PROVIDED DATA below:

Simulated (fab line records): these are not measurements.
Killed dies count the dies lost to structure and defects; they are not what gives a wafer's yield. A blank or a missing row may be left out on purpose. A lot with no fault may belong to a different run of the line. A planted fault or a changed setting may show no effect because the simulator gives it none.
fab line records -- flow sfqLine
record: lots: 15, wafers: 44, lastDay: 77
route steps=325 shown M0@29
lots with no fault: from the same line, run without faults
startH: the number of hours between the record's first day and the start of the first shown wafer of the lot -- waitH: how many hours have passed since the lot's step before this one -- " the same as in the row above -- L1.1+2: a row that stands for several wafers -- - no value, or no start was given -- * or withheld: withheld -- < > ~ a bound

End of PROVIDED DATA.

**BRIEF:** Look above for the line holding "Killed dies count" and the line holding "lots with no". Retype both, and every line between them, word for word and nothing else.

**EXPECTED ANSWER:**
Killed dies count the dies lost to structure and defects; they are not what gives a wafer's yield. A blank or a missing row may be left out on purpose. A lot with no fault may belong to a different run of the line. A planted fault or a changed setting may show no effect because the simulator gives it none.
fab line records -- flow sfqLine
record: lots: 15, wafers: 44, lastDay: 77
route steps=325 shown M0@29
lots with no fault: from the same line, run without faults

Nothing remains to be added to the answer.